◆ Exercise:
The line containing "the authors' place" marks the end: quote every line from the start of the records below through it, word for word.

(Dataset extract)

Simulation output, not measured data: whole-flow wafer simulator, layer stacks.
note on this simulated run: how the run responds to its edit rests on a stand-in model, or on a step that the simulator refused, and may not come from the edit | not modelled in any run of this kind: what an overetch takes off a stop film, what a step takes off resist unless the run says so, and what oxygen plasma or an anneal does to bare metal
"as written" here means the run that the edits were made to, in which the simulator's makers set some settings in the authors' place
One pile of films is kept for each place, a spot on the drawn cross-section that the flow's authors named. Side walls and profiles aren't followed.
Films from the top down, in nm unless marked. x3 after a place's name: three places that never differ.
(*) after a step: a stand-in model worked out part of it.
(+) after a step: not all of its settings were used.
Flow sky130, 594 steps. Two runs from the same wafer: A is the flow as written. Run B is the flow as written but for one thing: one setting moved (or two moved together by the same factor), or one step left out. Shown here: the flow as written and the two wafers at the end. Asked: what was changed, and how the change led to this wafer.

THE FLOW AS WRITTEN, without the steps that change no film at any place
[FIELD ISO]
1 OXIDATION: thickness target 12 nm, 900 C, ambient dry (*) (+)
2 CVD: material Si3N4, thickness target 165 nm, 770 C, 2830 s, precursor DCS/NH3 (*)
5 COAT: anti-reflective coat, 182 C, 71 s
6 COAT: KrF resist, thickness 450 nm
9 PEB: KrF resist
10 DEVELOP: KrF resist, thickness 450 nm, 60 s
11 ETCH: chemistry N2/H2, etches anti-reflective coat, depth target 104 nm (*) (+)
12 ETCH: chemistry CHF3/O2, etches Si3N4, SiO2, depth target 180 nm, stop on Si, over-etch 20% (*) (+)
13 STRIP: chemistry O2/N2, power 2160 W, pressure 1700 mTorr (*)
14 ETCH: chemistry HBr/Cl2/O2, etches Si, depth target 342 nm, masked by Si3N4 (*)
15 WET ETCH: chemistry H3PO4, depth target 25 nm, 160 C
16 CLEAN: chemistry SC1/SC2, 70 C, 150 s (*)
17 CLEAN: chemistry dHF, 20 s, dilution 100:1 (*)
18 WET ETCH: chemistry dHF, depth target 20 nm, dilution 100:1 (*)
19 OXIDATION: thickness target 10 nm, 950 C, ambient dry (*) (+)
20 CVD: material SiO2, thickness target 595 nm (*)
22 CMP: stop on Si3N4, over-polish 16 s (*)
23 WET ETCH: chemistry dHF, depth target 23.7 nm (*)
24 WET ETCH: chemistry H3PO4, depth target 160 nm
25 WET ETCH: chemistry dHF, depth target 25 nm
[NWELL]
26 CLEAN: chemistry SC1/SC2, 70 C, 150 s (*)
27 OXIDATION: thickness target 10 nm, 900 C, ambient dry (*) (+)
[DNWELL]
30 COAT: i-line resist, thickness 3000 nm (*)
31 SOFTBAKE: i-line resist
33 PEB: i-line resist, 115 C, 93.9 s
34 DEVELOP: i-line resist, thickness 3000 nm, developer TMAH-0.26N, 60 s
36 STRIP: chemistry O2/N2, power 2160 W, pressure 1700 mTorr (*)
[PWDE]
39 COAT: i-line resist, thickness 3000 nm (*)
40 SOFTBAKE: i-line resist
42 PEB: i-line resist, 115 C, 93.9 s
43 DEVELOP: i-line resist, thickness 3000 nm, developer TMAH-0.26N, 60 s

(End Dataset extract)

◆ Response area:
Simulation output, not measured data: whole-flow wafer simulator, layer stacks.
note on this simulated run: how the run responds to its edit rests on a stand-in model, or on a step that the simulator refused, and may not come from the edit | not modelled in any run of this kind: what an overetch takes off a stop film, what a step takes off resist unless the run says so, and what oxygen plasma or an anneal does to bare metal
"as written" here means the run that the edits were made to, in which the simulator's makers set some settings in the authors' place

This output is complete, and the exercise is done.